*** Data for review Section Begins ***
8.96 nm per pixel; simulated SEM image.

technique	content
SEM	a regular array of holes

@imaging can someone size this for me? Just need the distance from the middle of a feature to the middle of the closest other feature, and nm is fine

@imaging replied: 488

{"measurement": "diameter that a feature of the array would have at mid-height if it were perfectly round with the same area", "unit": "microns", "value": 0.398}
*** Data for review Section Ends ***

* [Work request]: Line by line, restate the data exactly.

* [Task response]:
8.96 nm per pixel; simulated SEM image.

technique	content
SEM	a regular array of holes

@imaging can someone size this for me? Just need the distance from the middle of a feature to the middle of the closest other feature, and nm is fine

@imaging replied: 488

{"measurement": "diameter that a feature of the array would have at mid-height if it were perfectly round with the same area", "unit": "microns", "value": 0.398}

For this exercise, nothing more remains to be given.